___ Record extracts

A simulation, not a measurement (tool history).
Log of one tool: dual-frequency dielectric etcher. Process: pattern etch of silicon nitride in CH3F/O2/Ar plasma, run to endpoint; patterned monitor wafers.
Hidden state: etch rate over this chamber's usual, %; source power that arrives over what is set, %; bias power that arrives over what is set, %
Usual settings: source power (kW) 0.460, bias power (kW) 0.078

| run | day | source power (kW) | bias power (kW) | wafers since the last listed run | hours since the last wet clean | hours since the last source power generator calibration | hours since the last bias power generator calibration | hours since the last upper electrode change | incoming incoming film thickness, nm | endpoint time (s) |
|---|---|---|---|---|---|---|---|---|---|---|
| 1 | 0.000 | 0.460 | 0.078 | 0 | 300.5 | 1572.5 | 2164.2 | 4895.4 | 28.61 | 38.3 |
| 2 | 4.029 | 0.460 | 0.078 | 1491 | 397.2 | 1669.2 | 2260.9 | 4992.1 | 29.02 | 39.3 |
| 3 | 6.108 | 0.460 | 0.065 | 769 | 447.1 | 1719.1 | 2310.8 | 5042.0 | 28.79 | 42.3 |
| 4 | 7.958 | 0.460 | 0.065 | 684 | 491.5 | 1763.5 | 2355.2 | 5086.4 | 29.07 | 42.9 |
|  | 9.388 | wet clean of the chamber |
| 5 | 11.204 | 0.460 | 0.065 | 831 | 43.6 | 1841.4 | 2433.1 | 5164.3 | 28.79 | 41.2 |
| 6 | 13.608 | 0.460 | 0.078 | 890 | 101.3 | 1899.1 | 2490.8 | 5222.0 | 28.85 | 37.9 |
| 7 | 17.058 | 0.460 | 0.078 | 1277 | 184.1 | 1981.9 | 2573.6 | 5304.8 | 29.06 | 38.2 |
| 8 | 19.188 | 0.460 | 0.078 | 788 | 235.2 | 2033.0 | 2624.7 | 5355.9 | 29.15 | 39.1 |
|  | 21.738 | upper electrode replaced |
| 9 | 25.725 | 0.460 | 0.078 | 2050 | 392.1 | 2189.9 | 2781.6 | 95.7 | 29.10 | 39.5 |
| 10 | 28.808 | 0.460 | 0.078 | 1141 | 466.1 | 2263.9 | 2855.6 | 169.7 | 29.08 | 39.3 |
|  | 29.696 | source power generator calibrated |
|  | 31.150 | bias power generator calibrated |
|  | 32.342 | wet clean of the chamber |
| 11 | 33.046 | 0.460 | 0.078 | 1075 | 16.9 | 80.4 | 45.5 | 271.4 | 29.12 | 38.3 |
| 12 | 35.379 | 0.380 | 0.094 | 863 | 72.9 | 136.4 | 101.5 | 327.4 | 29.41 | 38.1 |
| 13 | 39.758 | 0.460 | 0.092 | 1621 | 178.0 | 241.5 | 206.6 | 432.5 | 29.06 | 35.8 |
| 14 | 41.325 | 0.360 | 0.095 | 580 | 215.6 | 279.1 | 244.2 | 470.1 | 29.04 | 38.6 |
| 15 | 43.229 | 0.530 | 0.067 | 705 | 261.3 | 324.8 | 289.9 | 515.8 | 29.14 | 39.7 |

______

▸ **Exercise**
Within the data above, the span starting at the line containing "29.02 | 39.3 |" and ending at the line containing "9.388 | wet clean of the chamber |" is to be retyped exactly, with no other lines.

▸ **Answer space**
| 2 | 4.029 | 0.460 | 0.078 | 1491 | 397.2 | 1669.2 | 2260.9 | 4992.1 | 29.02 | 39.3 |
| 3 | 6.108 | 0.460 | 0.065 | 769 | 447.1 | 1719.1 | 2310.8 | 5042.0 | 28.79 | 42.3 |
| 4 | 7.958 | 0.460 | 0.065 | 684 | 491.5 | 1763.5 | 2355.2 | 5086.4 | 29.07 | 42.9 |
|  | 9.388 | wet clean of the chamber |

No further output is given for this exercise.